───── Listed records ─────

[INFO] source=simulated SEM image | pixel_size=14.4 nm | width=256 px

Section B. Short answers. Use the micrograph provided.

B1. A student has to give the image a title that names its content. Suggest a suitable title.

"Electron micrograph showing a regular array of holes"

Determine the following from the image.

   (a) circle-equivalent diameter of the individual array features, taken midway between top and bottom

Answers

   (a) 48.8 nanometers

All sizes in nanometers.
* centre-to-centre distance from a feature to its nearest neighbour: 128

─────

→ **Assignment**: Output the entire listing above without leaving out or altering anything.

→ **Exercise answer**:
[INFO] source=simulated SEM image | pixel_size=14.4 nm | width=256 px

Section B. Short answers. Use the micrograph provided.

B1. A student has to give the image a title that names its content. Suggest a suitable title.

"Electron micrograph showing a regular array of holes"

Determine the following from the image.

   (a) circle-equivalent diameter of the individual array features, taken midway between top and bottom

Answers

   (a) 48.8 nanometers

All sizes in nanometers.
* centre-to-centre distance from a feature to its nearest neighbour: 128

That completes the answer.